> _Information_:
▶

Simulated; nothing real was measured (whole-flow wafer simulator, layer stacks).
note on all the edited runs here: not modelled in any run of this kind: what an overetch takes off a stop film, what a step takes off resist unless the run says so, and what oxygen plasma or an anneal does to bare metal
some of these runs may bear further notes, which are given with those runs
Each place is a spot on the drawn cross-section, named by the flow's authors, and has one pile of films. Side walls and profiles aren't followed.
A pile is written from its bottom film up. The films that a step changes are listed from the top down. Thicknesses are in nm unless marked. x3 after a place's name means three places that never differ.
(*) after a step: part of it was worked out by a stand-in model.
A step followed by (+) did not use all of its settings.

◀

> _Requirement_: Repeat every line of the material exactly as given.

> _Solution_:
Simulated; nothing real was measured (whole-flow wafer simulator, layer stacks).
note on all the edited runs here: not modelled in any run of this kind: what an overetch takes off a stop film, what a step takes off resist unless the run says so, and what oxygen plasma or an anneal does to bare metal
some of these runs may bear further notes, which are given with those runs
Each place is a spot on the drawn cross-section, named by the flow's authors, and has one pile of films. Side walls and profiles aren't followed.
A pile is written from its bottom film up. The films that a step changes are listed from the top down. Thicknesses are in nm unless marked. x3 after a place's name means three places that never differ.
(*) after a step: part of it was worked out by a stand-in model.
A step followed by (+) did not use all of its settings.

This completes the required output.